### Work instruction
What you return should be every line of the material, unchanged.

• • • •

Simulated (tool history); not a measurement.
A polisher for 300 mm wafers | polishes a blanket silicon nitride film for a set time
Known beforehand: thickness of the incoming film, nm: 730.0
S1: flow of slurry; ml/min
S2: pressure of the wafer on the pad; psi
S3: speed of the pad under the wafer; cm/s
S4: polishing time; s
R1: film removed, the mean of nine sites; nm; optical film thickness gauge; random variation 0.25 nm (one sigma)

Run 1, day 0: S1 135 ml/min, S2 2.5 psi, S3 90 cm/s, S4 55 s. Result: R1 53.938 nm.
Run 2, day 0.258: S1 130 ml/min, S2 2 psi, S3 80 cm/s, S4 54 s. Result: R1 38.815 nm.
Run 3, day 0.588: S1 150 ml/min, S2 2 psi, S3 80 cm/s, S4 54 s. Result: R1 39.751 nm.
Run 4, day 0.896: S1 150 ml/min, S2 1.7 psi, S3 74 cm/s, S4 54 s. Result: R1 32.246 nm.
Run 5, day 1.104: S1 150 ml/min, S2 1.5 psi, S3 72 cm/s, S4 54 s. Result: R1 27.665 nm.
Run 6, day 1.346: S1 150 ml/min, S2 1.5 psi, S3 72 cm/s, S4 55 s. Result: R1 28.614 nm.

• • • •

### Response
Simulated (tool history); not a measurement.
A polisher for 300 mm wafers | polishes a blanket silicon nitride film for a set time
Known beforehand: thickness of the incoming film, nm: 730.0
S1: flow of slurry; ml/min
S2: pressure of the wafer on the pad; psi
S3: speed of the pad under the wafer; cm/s
S4: polishing time; s
R1: film removed, the mean of nine sites; nm; optical film thickness gauge; random variation 0.25 nm (one sigma)

Run 1, day 0: S1 135 ml/min, S2 2.5 psi, S3 90 cm/s, S4 55 s. Result: R1 53.938 nm.
Run 2, day 0.258: S1 130 ml/min, S2 2 psi, S3 80 cm/s, S4 54 s. Result: R1 38.815 nm.
Run 3, day 0.588: S1 150 ml/min, S2 2 psi, S3 80 cm/s, S4 54 s. Result: R1 39.751 nm.
Run 4, day 0.896: S1 150 ml/min, S2 1.7 psi, S3 74 cm/s, S4 54 s. Result: R1 32.246 nm.
Run 5, day 1.104: S1 150 ml/min, S2 1.5 psi, S3 72 cm/s, S4 54 s. Result: R1 27.665 nm.
Run 6, day 1.346: S1 150 ml/min, S2 1.5 psi, S3 72 cm/s, S4 55 s. Result: R1 28.614 nm.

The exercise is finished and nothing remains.